In the listing below, the lines starting with the line with "Height 0 is" and going on through the line with "0 down: Si throughout" are to be reproduced exactly, and only those.

── Input data ──
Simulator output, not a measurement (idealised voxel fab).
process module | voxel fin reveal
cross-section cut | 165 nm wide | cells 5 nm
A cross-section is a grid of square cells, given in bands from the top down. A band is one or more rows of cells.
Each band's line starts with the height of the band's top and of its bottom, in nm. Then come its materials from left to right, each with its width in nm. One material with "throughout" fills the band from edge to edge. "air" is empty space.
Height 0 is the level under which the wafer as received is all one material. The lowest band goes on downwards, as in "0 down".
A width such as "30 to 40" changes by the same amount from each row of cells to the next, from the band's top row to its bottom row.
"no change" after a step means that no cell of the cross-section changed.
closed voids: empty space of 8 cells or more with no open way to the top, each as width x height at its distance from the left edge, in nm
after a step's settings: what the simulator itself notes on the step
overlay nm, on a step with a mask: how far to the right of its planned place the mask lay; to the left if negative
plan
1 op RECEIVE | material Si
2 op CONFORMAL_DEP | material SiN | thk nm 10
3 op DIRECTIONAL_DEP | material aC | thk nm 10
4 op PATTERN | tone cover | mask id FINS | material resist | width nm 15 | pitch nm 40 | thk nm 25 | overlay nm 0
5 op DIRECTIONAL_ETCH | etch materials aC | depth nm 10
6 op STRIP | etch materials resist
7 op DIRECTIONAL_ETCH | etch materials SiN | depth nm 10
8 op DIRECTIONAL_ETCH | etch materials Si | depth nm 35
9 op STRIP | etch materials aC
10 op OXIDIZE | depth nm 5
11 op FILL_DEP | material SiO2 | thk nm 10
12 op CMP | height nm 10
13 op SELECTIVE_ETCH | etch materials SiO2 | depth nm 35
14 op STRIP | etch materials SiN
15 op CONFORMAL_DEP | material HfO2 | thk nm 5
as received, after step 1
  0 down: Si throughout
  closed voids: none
───

Result:
Height 0 is the level under which the wafer as received is all one material. The lowest band goes on downwards, as in "0 down".
A width such as "30 to 40" changes by the same amount from each row of cells to the next, from the band's top row to its bottom row.
"no change" after a step means that no cell of the cross-section changed.
closed voids: empty space of 8 cells or more with no open way to the top, each as width x height at its distance from the left edge, in nm
after a step's settings: what the simulator itself notes on the step
overlay nm, on a step with a mask: how far to the right of its planned place the mask lay; to the left if negative
plan
1 op RECEIVE | material Si
2 op CONFORMAL_DEP | material SiN | thk nm 10
3 op DIRECTIONAL_DEP | material aC | thk nm 10
4 op PATTERN | tone cover | mask id FINS | material resist | width nm 15 | pitch nm 40 | thk nm 25 | overlay nm 0
5 op DIRECTIONAL_ETCH | etch materials aC | depth nm 10
6 op STRIP | etch materials resist
7 op DIRECTIONAL_ETCH | etch materials SiN | depth nm 10
8 op DIRECTIONAL_ETCH | etch materials Si | depth nm 35
9 op STRIP | etch materials aC
10 op OXIDIZE | depth nm 5
11 op FILL_DEP | material SiO2 | thk nm 10
12 op CMP | height nm 10
13 op SELECTIVE_ETCH | etch materials SiO2 | depth nm 35
14 op STRIP | etch materials SiN
15 op CONFORMAL_DEP | material HfO2 | thk nm 5
as received, after step 1
  0 down: Si throughout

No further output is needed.